Work instruction —
Could you copy the lines below exactly, leaving none out?

Input data —
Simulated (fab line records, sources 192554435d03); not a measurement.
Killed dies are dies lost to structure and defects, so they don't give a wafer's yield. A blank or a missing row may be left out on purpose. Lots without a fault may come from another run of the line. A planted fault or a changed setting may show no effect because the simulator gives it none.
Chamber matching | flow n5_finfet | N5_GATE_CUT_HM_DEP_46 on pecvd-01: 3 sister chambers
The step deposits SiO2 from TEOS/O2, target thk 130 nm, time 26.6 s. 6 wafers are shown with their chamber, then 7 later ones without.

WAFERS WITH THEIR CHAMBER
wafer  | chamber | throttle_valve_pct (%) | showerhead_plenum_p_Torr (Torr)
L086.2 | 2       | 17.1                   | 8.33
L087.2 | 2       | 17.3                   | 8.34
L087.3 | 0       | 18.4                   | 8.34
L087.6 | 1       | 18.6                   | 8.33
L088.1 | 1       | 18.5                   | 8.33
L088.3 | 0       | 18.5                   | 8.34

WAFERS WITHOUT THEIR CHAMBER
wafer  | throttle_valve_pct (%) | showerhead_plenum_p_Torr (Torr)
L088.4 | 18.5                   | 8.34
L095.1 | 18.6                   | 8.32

Expected answer —
Simulated (fab line records, sources 192554435d03); not a measurement.
Killed dies are dies lost to structure and defects, so they don't give a wafer's yield. A blank or a missing row may be left out on purpose. Lots without a fault may come from another run of the line. A planted fault or a changed setting may show no effect because the simulator gives it none.
Chamber matching | flow n5_finfet | N5_GATE_CUT_HM_DEP_46 on pecvd-01: 3 sister chambers
The step deposits SiO2 from TEOS/O2, target thk 130 nm, time 26.6 s. 6 wafers are shown with their chamber, then 7 later ones without.

WAFERS WITH THEIR CHAMBER
wafer  | chamber | throttle_valve_pct (%) | showerhead_plenum_p_Torr (Torr)
L086.2 | 2       | 17.1                   | 8.33
L087.2 | 2       | 17.3                   | 8.34
L087.3 | 0       | 18.4                   | 8.34
L087.6 | 1       | 18.6                   | 8.33
L088.1 | 1       | 18.5                   | 8.33
L088.3 | 0       | 18.5                   | 8.34

WAFERS WITHOUT THEIR CHAMBER
wafer  | throttle_valve_pct (%) | showerhead_plenum_p_Torr (Torr)
L088.4 | 18.5                   | 8.34
L095.1 | 18.6                   | 8.32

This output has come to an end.